= REQUIRED ACTION =
What is needed is a word-for-word restatement of all the entries.

________________________________________

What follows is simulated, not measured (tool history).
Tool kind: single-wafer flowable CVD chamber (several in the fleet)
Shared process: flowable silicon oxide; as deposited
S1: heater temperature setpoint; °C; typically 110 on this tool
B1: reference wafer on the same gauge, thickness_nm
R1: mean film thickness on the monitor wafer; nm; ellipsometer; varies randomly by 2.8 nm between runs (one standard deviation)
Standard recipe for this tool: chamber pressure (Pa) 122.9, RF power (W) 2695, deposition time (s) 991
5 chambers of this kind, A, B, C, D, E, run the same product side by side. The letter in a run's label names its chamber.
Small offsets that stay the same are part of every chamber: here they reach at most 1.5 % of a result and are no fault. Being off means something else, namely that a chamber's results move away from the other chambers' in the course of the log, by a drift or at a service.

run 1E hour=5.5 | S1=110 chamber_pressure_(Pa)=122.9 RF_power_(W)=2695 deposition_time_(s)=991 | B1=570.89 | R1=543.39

________________________________________

= WRITTEN SOLUTION =
What follows is simulated, not measured (tool history).
Tool kind: single-wafer flowable CVD chamber (several in the fleet)
Shared process: flowable silicon oxide; as deposited
S1: heater temperature setpoint; °C; typically 110 on this tool
B1: reference wafer on the same gauge, thickness_nm
R1: mean film thickness on the monitor wafer; nm; ellipsometer; varies randomly by 2.8 nm between runs (one standard deviation)
Standard recipe for this tool: chamber pressure (Pa) 122.9, RF power (W) 2695, deposition time (s) 991
5 chambers of this kind, A, B, C, D, E, run the same product side by side. The letter in a run's label names its chamber.
Small offsets that stay the same are part of every chamber: here they reach at most 1.5 % of a result and are no fault. Being off means something else, namely that a chamber's results move away from the other chambers' in the course of the log, by a drift or at a service.

run 1E hour=5.5 | S1=110 chamber_pressure_(Pa)=122.9 RF_power_(W)=2695 deposition_time_(s)=991 | B1=570.89 | R1=543.39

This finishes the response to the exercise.